--- Required action ---
Set each line of the records down again exactly, please.

--*--

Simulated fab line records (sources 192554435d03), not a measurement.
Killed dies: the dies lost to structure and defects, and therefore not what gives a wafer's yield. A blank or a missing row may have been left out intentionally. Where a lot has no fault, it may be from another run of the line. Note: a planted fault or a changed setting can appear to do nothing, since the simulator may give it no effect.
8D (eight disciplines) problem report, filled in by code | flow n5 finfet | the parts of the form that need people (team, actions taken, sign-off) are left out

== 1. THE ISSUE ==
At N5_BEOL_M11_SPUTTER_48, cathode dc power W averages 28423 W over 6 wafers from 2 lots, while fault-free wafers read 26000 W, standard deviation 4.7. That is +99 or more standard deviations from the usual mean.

--*--

--- Exercise answer ---
Simulated fab line records (sources 192554435d03), not a measurement.
Killed dies: the dies lost to structure and defects, and therefore not what gives a wafer's yield. A blank or a missing row may have been left out intentionally. Where a lot has no fault, it may be from another run of the line. Note: a planted fault or a changed setting can appear to do nothing, since the simulator may give it no effect.
8D (eight disciplines) problem report, filled in by code | flow n5 finfet | the parts of the form that need people (team, actions taken, sign-off) are left out

== 1. THE ISSUE ==
At N5_BEOL_M11_SPUTTER_48, cathode dc power W averages 28423 W over 6 wafers from 2 lots, while fault-free wafers read 26000 W, standard deviation 4.7. That is +99 or more standard deviations from the usual mean.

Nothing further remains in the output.